• Work order:
Copy the records below word for word, leaving out nothing.

Data under study Start Marker

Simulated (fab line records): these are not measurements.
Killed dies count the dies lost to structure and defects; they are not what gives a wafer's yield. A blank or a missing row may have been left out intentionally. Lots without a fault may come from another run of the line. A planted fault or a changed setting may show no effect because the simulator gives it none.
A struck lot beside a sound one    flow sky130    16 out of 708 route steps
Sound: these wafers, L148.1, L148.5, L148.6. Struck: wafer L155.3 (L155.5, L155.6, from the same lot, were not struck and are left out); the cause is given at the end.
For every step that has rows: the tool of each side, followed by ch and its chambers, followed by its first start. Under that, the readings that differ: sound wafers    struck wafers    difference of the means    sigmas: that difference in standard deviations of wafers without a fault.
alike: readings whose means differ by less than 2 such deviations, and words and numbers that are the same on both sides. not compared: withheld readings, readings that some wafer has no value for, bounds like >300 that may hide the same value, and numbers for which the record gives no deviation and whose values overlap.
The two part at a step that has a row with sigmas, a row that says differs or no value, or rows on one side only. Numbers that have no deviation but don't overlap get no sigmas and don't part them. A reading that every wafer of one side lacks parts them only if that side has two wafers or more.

Data under study End Marker

• Exercise answer:
Simulated (fab line records): these are not measurements.
Killed dies count the dies lost to structure and defects; they are not what gives a wafer's yield. A blank or a missing row may have been left out intentionally. Lots without a fault may come from another run of the line. A planted fault or a changed setting may show no effect because the simulator gives it none.
A struck lot beside a sound one    flow sky130    16 out of 708 route steps
Sound: these wafers, L148.1, L148.5, L148.6. Struck: wafer L155.3 (L155.5, L155.6, from the same lot, were not struck and are left out); the cause is given at the end.
For every step that has rows: the tool of each side, followed by ch and its chambers, followed by its first start. Under that, the readings that differ: sound wafers    struck wafers    difference of the means    sigmas: that difference in standard deviations of wafers without a fault.
alike: readings whose means differ by less than 2 such deviations, and words and numbers that are the same on both sides. not compared: withheld readings, readings that some wafer has no value for, bounds like >300 that may hide the same value, and numbers for which the record gives no deviation and whose values overlap.
The two part at a step that has a row with sigmas, a row that says differs or no value, or rows on one side only. Numbers that have no deviation but don't overlap get no sigmas and don't part them. A reading that every wafer of one side lacks parts them only if that side has two wafers or more.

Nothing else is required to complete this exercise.